# WORK REQUEST:
Quote exactly the lines from the start of the entries to the one with "note on this", both ends included.

# DATA UNDER STUDY:
----------------------------------------

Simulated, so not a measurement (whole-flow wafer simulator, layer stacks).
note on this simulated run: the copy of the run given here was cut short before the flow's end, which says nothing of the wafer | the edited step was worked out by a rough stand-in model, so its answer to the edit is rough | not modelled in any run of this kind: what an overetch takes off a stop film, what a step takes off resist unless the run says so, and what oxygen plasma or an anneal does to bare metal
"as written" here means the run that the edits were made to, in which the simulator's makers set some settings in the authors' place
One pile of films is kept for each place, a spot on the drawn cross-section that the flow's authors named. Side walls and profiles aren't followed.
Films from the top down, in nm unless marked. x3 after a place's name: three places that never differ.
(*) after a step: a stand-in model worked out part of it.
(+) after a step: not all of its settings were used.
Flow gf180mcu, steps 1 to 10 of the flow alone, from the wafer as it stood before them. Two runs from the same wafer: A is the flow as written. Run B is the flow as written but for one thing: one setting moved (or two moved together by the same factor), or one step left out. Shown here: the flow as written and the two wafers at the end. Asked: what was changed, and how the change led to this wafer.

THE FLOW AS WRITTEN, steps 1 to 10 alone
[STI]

----------------------------------------

# TASK ANSWER:
Simulated, so not a measurement (whole-flow wafer simulator, layer stacks).
note on this simulated run: the copy of the run given here was cut short before the flow's end, which says nothing of the wafer | the edited step was worked out by a rough stand-in model, so its answer to the edit is rough | not modelled in any run of this kind: what an overetch takes off a stop film, what a step takes off resist unless the run says so, and what oxygen plasma or an anneal does to bare metal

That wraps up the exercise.